----------------------------------------

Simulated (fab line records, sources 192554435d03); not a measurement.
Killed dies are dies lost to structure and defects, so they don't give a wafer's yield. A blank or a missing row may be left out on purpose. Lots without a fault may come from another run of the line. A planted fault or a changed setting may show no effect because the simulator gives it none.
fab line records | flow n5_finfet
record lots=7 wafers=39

----------------------------------------

Each line above should be output exactly as written.

ANSWER AREA
Simulated (fab line records, sources 192554435d03); not a measurement.
Killed dies are dies lost to structure and defects, so they don't give a wafer's yield. A blank or a missing row may be left out on purpose. Lots without a fault may come from another run of the line. A planted fault or a changed setting may show no effect because the simulator gives it none.
fab line records | flow n5_finfet
record lots=7 wafers=39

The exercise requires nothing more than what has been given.